• _Assigned task_
Restate the records underneath, keeping each one exactly the same.

• _Source information_
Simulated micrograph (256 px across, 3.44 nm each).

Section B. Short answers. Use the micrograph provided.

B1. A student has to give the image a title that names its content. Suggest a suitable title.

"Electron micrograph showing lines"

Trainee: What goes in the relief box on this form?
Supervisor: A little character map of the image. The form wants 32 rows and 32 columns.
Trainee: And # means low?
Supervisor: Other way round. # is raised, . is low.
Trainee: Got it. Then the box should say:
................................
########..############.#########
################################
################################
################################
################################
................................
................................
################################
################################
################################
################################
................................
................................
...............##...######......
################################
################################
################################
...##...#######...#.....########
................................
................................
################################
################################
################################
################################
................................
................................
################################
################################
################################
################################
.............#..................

• _Written answer_
Simulated micrograph (256 px across, 3.44 nm each).

Section B. Short answers. Use the micrograph provided.

B1. A student has to give the image a title that names its content. Suggest a suitable title.

"Electron micrograph showing lines"

Trainee: What goes in the relief box on this form?
Supervisor: A little character map of the image. The form wants 32 rows and 32 columns.
Trainee: And # means low?
Supervisor: Other way round. # is raised, . is low.
Trainee: Got it. Then the box should say:
................................
########..############.#########
################################
################################
################################
################################
................................
................................
################################
################################
################################
################################
................................
................................
...............##...######......
################################
################################
################################
...##...#######...#.....########
................................
................................
################################
################################
################################
################################
................................
................................
################################
################################
################################
################################
.............#..................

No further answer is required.